### Record excerpts
^^^^^^^^^^^^^^^^

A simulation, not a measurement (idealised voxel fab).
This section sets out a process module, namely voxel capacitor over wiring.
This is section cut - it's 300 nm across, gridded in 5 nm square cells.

^^^^^^^^^^^^^^^^

### Assigned task
Print every line of the records exactly. Omit nothing.

### Your response
A simulation, not a measurement (idealised voxel fab).
This section sets out a process module, namely voxel capacitor over wiring.
This is section cut - it's 300 nm across, gridded in 5 nm square cells.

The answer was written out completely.